Retype all of the entries that appear below, keeping them exactly as they are.

--- Extracted material Enclosed Below ---

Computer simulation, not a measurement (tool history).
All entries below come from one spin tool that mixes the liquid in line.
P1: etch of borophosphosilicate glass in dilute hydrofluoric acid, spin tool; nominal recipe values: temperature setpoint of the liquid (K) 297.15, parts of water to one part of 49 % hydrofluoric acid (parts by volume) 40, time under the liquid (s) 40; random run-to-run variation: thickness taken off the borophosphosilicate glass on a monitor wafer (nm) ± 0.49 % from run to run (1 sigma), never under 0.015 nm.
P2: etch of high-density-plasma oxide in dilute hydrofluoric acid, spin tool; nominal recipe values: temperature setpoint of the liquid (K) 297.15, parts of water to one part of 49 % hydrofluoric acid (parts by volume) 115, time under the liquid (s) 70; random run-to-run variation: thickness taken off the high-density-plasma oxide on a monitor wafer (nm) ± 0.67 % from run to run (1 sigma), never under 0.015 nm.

--- End of Enclosed Extracted material ---

Task output
Computer simulation, not a measurement (tool history).
All entries below come from one spin tool that mixes the liquid in line.
P1: etch of borophosphosilicate glass in dilute hydrofluoric acid, spin tool; nominal recipe values: temperature setpoint of the liquid (K) 297.15, parts of water to one part of 49 % hydrofluoric acid (parts by volume) 40, time under the liquid (s) 40; random run-to-run variation: thickness taken off the borophosphosilicate glass on a monitor wafer (nm) ± 0.49 % from run to run (1 sigma), never under 0.015 nm.
P2: etch of high-density-plasma oxide in dilute hydrofluoric acid, spin tool; nominal recipe values: temperature setpoint of the liquid (K) 297.15, parts of water to one part of 49 % hydrofluoric acid (parts by volume) 115, time under the liquid (s) 70; random run-to-run variation: thickness taken off the high-density-plasma oxide on a monitor wafer (nm) ± 0.67 % from run to run (1 sigma), never under 0.015 nm.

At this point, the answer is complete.